▶ [Exercise]: The whole of the data must be transcribed exactly.

▶ [Data to examine]:
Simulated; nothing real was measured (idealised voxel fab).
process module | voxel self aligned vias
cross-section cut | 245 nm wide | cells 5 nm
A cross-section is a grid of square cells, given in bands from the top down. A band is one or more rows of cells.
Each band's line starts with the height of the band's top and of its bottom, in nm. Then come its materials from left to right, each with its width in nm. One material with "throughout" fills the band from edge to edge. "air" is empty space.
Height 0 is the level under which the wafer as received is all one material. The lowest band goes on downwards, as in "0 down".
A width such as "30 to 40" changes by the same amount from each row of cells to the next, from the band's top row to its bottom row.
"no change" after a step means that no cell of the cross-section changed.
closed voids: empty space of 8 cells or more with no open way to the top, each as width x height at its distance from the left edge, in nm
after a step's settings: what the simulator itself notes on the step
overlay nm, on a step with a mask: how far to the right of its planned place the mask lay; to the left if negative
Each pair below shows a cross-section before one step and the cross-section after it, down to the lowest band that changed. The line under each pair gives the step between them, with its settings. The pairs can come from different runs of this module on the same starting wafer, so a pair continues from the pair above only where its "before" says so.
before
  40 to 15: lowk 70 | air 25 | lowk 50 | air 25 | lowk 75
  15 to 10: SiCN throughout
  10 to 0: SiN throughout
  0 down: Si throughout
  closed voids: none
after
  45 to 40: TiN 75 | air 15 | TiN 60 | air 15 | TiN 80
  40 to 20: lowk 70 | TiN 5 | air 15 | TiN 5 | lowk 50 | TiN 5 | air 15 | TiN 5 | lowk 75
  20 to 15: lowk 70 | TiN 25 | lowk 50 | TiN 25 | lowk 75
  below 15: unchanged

▶ [Task solution]:
Simulated; nothing real was measured (idealised voxel fab).
process module | voxel self aligned vias
cross-section cut | 245 nm wide | cells 5 nm
A cross-section is a grid of square cells, given in bands from the top down. A band is one or more rows of cells.
Each band's line starts with the height of the band's top and of its bottom, in nm. Then come its materials from left to right, each with its width in nm. One material with "throughout" fills the band from edge to edge. "air" is empty space.
Height 0 is the level under which the wafer as received is all one material. The lowest band goes on downwards, as in "0 down".
A width such as "30 to 40" changes by the same amount from each row of cells to the next, from the band's top row to its bottom row.
"no change" after a step means that no cell of the cross-section changed.
closed voids: empty space of 8 cells or more with no open way to the top, each as width x height at its distance from the left edge, in nm
after a step's settings: what the simulator itself notes on the step
overlay nm, on a step with a mask: how far to the right of its planned place the mask lay; to the left if negative
Each pair below shows a cross-section before one step and the cross-section after it, down to the lowest band that changed. The line under each pair gives the step between them, with its settings. The pairs can come from different runs of this module on the same starting wafer, so a pair continues from the pair above only where its "before" says so.
before
  40 to 15: lowk 70 | air 25 | lowk 50 | air 25 | lowk 75
  15 to 10: SiCN throughout
  10 to 0: SiN throughout
  0 down: Si throughout
  closed voids: none
after
  45 to 40: TiN 75 | air 15 | TiN 60 | air 15 | TiN 80
  40 to 20: lowk 70 | TiN 5 | air 15 | TiN 5 | lowk 50 | TiN 5 | air 15 | TiN 5 | lowk 75
  20 to 15: lowk 70 | TiN 25 | lowk 50 | TiN 25 | lowk 75
  below 15: unchanged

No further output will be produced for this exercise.